▶ _ASSIGNMENT_
Each line below should be written out exactly, with none skipped.

* * * *
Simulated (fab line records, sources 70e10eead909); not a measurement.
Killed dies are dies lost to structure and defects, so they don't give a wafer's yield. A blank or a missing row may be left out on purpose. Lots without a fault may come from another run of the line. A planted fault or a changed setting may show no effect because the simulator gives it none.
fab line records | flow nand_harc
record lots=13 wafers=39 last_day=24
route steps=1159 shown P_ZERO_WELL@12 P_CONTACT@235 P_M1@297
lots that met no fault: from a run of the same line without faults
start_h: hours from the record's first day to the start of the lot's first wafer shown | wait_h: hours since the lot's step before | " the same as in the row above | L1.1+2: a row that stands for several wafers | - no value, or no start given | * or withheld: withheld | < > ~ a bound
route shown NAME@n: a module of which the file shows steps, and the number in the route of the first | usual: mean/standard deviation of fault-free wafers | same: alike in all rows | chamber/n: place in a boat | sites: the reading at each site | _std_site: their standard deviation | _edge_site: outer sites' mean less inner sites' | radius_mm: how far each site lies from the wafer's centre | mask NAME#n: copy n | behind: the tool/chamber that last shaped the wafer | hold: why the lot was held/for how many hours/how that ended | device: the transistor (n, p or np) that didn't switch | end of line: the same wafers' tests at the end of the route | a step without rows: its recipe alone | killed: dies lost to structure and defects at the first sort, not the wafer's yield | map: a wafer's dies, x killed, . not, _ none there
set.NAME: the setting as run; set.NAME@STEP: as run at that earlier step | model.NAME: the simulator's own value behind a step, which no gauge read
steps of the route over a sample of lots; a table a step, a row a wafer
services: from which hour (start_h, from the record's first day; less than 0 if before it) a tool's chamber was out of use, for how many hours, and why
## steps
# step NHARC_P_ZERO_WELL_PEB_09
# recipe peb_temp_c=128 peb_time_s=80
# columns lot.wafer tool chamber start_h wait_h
* * * *

▶ _WRITTEN REPLY_
Simulated (fab line records, sources 70e10eead909); not a measurement.
Killed dies are dies lost to structure and defects, so they don't give a wafer's yield. A blank or a missing row may be left out on purpose. Lots without a fault may come from another run of the line. A planted fault or a changed setting may show no effect because the simulator gives it none.
fab line records | flow nand_harc
record lots=13 wafers=39 last_day=24
route steps=1159 shown P_ZERO_WELL@12 P_CONTACT@235 P_M1@297
lots that met no fault: from a run of the same line without faults
start_h: hours from the record's first day to the start of the lot's first wafer shown | wait_h: hours since the lot's step before | " the same as in the row above | L1.1+2: a row that stands for several wafers | - no value, or no start given | * or withheld: withheld | < > ~ a bound
route shown NAME@n: a module of which the file shows steps, and the number in the route of the first | usual: mean/standard deviation of fault-free wafers | same: alike in all rows | chamber/n: place in a boat | sites: the reading at each site | _std_site: their standard deviation | _edge_site: outer sites' mean less inner sites' | radius_mm: how far each site lies from the wafer's centre | mask NAME#n: copy n | behind: the tool/chamber that last shaped the wafer | hold: why the lot was held/for how many hours/how that ended | device: the transistor (n, p or np) that didn't switch | end of line: the same wafers' tests at the end of the route | a step without rows: its recipe alone | killed: dies lost to structure and defects at the first sort, not the wafer's yield | map: a wafer's dies, x killed, . not, _ none there
set.NAME: the setting as run; set.NAME@STEP: as run at that earlier step | model.NAME: the simulator's own value behind a step, which no gauge read
steps of the route over a sample of lots; a table a step, a row a wafer
services: from which hour (start_h, from the record's first day; less than 0 if before it) a tool's chamber was out of use, for how many hours, and why
## steps
# step NHARC_P_ZERO_WELL_PEB_09
# recipe peb_temp_c=128 peb_time_s=80
# columns lot.wafer tool chamber start_h wait_h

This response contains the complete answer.